### Brief:
The data below calls for an exact copy.

### Available data:
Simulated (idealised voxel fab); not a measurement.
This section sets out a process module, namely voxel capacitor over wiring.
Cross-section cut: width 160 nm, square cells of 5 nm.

### Task result:
Simulated (idealised voxel fab); not a measurement.
This section sets out a process module, namely voxel capacitor over wiring.
Cross-section cut: width 160 nm, square cells of 5 nm.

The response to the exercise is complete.